**** Excerpted data

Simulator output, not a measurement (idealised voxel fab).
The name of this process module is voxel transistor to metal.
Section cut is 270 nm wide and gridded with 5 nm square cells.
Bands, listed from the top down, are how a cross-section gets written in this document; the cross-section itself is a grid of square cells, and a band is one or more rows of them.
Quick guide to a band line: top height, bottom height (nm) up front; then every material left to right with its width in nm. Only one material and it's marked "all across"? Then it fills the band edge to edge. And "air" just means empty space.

********

» **Task item**:
Return the whole listing, word for word.

» **Task answer**:
Simulator output, not a measurement (idealised voxel fab).
The name of this process module is voxel transistor to metal.
Section cut is 270 nm wide and gridded with 5 nm square cells.
Bands, listed from the top down, are how a cross-section gets written in this document; the cross-section itself is a grid of square cells, and a band is one or more rows of them.
Quick guide to a band line: top height, bottom height (nm) up front; then every material left to right with its width in nm. Only one material and it's marked "all across"? Then it fills the band edge to edge. And "air" just means empty space.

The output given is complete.